#### [Assignment]
With both ends included, transcribe exactly the records below from their first line to the line that contains "Flow sky130, 594".

#### [Given entries]
=== Section Start ===

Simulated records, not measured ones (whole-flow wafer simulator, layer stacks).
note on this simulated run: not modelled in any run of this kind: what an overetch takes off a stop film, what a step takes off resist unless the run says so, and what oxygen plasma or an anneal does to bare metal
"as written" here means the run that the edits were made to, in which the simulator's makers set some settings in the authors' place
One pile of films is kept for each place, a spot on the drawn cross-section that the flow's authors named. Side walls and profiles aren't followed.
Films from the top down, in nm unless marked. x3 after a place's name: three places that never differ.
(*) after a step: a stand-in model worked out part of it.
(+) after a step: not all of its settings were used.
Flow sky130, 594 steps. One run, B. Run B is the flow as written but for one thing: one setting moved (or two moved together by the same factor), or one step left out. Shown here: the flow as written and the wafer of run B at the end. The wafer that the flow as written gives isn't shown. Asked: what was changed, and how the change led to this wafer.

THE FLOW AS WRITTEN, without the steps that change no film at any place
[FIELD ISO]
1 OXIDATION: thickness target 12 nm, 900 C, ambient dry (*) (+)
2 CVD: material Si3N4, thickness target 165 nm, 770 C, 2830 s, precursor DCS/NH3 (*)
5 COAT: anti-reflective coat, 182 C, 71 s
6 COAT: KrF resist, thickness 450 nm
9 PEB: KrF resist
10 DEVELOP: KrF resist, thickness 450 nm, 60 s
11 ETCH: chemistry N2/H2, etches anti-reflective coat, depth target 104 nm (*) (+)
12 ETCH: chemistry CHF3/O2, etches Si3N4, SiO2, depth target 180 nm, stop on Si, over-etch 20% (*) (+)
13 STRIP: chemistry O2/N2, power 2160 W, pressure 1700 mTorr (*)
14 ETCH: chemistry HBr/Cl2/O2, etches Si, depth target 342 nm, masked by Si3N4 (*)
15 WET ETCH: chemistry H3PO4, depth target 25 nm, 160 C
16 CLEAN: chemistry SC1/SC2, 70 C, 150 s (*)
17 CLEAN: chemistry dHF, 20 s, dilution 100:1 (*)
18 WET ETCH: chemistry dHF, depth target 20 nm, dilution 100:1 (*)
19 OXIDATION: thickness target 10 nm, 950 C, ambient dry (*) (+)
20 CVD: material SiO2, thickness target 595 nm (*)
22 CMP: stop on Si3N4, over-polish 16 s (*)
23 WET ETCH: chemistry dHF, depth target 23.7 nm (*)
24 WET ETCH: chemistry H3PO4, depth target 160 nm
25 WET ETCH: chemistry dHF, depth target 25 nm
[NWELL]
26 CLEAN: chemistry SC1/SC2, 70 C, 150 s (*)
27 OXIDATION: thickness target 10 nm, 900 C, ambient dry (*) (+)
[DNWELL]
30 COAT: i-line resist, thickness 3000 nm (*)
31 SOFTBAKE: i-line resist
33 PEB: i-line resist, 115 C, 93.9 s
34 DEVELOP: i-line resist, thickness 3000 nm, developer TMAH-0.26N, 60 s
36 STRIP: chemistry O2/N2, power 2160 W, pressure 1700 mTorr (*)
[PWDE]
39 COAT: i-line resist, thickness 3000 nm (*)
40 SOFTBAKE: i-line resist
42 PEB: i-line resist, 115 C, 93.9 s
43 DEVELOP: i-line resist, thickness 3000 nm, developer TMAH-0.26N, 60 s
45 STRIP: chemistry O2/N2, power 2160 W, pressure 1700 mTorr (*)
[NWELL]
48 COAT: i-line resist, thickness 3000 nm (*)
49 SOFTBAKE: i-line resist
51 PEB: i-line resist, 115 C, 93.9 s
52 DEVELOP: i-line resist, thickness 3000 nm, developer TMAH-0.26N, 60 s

=== Section End ===

#### [Answer space]
Simulated records, not measured ones (whole-flow wafer simulator, layer stacks).
note on this simulated run: not modelled in any run of this kind: what an overetch takes off a stop film, what a step takes off resist unless the run says so, and what oxygen plasma or an anneal does to bare metal
"as written" here means the run that the edits were made to, in which the simulator's makers set some settings in the authors' place
One pile of films is kept for each place, a spot on the drawn cross-section that the flow's authors named. Side walls and profiles aren't followed.
Films from the top down, in nm unless marked. x3 after a place's name: three places that never differ.
(*) after a step: a stand-in model worked out part of it.
(+) after a step: not all of its settings were used.
Flow sky130, 594 steps. One run, B. Run B is the flow as written but for one thing: one setting moved (or two moved together by the same factor), or one step left out. Shown here: the flow as written and the wafer of run B at the end. The wafer that the flow as written gives isn't shown. Asked: what was changed, and how the change led to this wafer.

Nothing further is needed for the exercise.